__Given data__.
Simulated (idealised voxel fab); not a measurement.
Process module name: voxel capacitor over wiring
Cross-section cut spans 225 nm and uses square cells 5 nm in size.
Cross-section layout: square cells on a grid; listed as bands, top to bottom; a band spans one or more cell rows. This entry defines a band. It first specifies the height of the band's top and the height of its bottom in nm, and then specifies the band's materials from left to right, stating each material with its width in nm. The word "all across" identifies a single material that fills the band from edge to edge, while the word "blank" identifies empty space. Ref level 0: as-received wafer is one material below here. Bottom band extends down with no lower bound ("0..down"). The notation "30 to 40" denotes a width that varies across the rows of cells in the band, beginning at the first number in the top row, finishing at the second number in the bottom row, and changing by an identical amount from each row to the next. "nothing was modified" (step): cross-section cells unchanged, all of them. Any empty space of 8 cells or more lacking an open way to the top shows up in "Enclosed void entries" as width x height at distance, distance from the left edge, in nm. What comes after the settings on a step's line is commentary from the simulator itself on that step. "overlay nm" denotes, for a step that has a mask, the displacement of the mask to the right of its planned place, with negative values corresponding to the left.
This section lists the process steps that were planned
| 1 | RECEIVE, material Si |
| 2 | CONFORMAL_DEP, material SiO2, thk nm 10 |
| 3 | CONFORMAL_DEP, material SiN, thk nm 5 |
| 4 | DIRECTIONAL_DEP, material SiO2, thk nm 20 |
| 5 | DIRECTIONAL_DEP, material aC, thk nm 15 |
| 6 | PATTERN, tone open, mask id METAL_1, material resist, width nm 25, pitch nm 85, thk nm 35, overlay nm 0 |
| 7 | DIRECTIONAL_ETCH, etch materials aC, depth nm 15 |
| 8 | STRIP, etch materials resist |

__Action item__.
Please give the material above once more, unchanged.

__Worked solution__.
Simulated (idealised voxel fab); not a measurement.
Process module name: voxel capacitor over wiring
Cross-section cut spans 225 nm and uses square cells 5 nm in size.
Cross-section layout: square cells on a grid; listed as bands, top to bottom; a band spans one or more cell rows. This entry defines a band. It first specifies the height of the band's top and the height of its bottom in nm, and then specifies the band's materials from left to right, stating each material with its width in nm. The word "all across" identifies a single material that fills the band from edge to edge, while the word "blank" identifies empty space. Ref level 0: as-received wafer is one material below here. Bottom band extends down with no lower bound ("0..down"). The notation "30 to 40" denotes a width that varies across the rows of cells in the band, beginning at the first number in the top row, finishing at the second number in the bottom row, and changing by an identical amount from each row to the next. "nothing was modified" (step): cross-section cells unchanged, all of them. Any empty space of 8 cells or more lacking an open way to the top shows up in "Enclosed void entries" as width x height at distance, distance from the left edge, in nm. What comes after the settings on a step's line is commentary from the simulator itself on that step. "overlay nm" denotes, for a step that has a mask, the displacement of the mask to the right of its planned place, with negative values corresponding to the left.
This section lists the process steps that were planned
| 1 | RECEIVE, material Si |
| 2 | CONFORMAL_DEP, material SiO2, thk nm 10 |
| 3 | CONFORMAL_DEP, material SiN, thk nm 5 |
| 4 | DIRECTIONAL_DEP, material SiO2, thk nm 20 |
| 5 | DIRECTIONAL_DEP, material aC, thk nm 15 |
| 6 | PATTERN, tone open, mask id METAL_1, material resist, width nm 25, pitch nm 85, thk nm 35, overlay nm 0 |
| 7 | DIRECTIONAL_ETCH, etch materials aC, depth nm 15 |
| 8 | STRIP, etch materials resist |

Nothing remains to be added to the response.